### Listed entries
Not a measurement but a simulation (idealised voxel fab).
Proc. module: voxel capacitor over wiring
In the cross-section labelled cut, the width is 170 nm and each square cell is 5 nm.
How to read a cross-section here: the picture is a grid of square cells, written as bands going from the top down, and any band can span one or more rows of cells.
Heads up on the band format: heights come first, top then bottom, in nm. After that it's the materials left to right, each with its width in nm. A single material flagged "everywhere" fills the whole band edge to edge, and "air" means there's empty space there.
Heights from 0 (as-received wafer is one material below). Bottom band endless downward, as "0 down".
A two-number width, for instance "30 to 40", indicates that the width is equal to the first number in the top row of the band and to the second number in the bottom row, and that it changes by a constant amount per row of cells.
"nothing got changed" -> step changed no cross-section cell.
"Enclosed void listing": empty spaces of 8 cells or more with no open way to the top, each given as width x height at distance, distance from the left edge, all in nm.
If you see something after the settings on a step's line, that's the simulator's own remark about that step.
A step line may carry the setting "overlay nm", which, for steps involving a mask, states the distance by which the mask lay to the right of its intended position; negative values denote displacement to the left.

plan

### Work instruction
A full, exact copy of the entries is required. Return it.

### Answer area
Not a measurement but a simulation (idealised voxel fab).
Proc. module: voxel capacitor over wiring
In the cross-section labelled cut, the width is 170 nm and each square cell is 5 nm.
How to read a cross-section here: the picture is a grid of square cells, written as bands going from the top down, and any band can span one or more rows of cells.
Heads up on the band format: heights come first, top then bottom, in nm. After that it's the materials left to right, each with its width in nm. A single material flagged "everywhere" fills the whole band edge to edge, and "air" means there's empty space there.
Heights from 0 (as-received wafer is one material below). Bottom band endless downward, as "0 down".
A two-number width, for instance "30 to 40", indicates that the width is equal to the first number in the top row of the band and to the second number in the bottom row, and that it changes by a constant amount per row of cells.
"nothing got changed" -> step changed no cross-section cell.
"Enclosed void listing": empty spaces of 8 cells or more with no open way to the top, each given as width x height at distance, distance from the left edge, all in nm.
If you see something after the settings on a step's line, that's the simulator's own remark about that step.
A step line may carry the setting "overlay nm", which, for steps involving a mask, states the distance by which the mask lay to the right of its intended position; negative values denote displacement to the left.

plan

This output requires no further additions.